### ASSIGNMENT
Repeat each record below exactly as it is written.

(MATERIAL SUPPLIED begins)
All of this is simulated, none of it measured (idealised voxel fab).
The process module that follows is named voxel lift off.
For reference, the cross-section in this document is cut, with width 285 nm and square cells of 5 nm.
(MATERIAL SUPPLIED ends)

### TASK RESPONSE
All of this is simulated, none of it measured (idealised voxel fab).
The process module that follows is named voxel lift off.
For reference, the cross-section in this document is cut, with width 285 nm and square cells of 5 nm.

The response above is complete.